--- START ---

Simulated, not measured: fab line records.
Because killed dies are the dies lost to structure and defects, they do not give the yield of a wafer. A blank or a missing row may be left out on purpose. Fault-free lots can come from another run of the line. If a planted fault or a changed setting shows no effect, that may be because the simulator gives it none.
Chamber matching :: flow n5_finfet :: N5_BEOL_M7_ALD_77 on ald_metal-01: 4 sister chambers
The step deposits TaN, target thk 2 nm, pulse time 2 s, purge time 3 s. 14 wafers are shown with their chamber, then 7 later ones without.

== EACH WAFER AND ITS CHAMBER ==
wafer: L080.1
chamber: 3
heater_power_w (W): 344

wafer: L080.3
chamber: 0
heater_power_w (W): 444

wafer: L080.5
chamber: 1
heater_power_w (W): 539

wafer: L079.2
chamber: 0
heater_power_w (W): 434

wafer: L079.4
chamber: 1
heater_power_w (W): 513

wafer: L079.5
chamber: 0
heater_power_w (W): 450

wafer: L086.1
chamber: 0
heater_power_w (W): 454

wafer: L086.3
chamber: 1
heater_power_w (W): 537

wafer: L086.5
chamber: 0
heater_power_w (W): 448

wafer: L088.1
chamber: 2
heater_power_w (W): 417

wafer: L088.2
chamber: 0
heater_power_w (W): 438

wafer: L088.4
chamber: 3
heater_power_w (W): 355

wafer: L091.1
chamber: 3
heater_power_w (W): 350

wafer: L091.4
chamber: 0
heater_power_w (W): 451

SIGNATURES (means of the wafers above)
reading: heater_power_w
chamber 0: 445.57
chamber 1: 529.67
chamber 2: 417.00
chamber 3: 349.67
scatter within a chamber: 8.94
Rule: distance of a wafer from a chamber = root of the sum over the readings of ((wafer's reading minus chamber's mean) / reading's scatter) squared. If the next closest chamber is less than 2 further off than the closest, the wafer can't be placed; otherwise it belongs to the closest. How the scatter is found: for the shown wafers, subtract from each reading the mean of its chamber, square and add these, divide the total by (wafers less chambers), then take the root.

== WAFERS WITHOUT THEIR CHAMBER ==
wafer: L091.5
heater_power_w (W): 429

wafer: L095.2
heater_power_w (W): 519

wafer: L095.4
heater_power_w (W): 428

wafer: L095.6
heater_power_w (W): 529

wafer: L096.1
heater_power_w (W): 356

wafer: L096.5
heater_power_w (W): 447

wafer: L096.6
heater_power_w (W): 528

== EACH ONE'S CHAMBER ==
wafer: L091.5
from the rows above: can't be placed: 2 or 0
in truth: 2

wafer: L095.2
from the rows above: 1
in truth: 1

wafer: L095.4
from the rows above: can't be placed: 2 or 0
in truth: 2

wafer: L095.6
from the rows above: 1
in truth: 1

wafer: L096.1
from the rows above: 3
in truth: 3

--- END ---

[WORK TASK] From the top of the material above, print every line exactly, ending with the line that holds "scatter within a chamber: 8.94".

[ANSWER SPACE]
Simulated, not measured: fab line records.
Because killed dies are the dies lost to structure and defects, they do not give the yield of a wafer. A blank or a missing row may be left out on purpose. Fault-free lots can come from another run of the line. If a planted fault or a changed setting shows no effect, that may be because the simulator gives it none.
Chamber matching :: flow n5_finfet :: N5_BEOL_M7_ALD_77 on ald_metal-01: 4 sister chambers
The step deposits TaN, target thk 2 nm, pulse time 2 s, purge time 3 s. 14 wafers are shown with their chamber, then 7 later ones without.

== EACH WAFER AND ITS CHAMBER ==
wafer: L080.1
chamber: 3
heater_power_w (W): 344

wafer: L080.3
chamber: 0
heater_power_w (W): 444

wafer: L080.5
chamber: 1
heater_power_w (W): 539

wafer: L079.2
chamber: 0
heater_power_w (W): 434

wafer: L079.4
chamber: 1
heater_power_w (W): 513

wafer: L079.5
chamber: 0
heater_power_w (W): 450

wafer: L086.1
chamber: 0
heater_power_w (W): 454

wafer: L086.3
chamber: 1
heater_power_w (W): 537

wafer: L086.5
chamber: 0
heater_power_w (W): 448

wafer: L088.1
chamber: 2
heater_power_w (W): 417

wafer: L088.2
chamber: 0
heater_power_w (W): 438

wafer: L088.4
chamber: 3
heater_power_w (W): 355

wafer: L091.1
chamber: 3
heater_power_w (W): 350

wafer: L091.4
chamber: 0
heater_power_w (W): 451

SIGNATURES (means of the wafers above)
reading: heater_power_w
chamber 0: 445.57
chamber 1: 529.67
chamber 2: 417.00
chamber 3: 349.67
scatter within a chamber: 8.94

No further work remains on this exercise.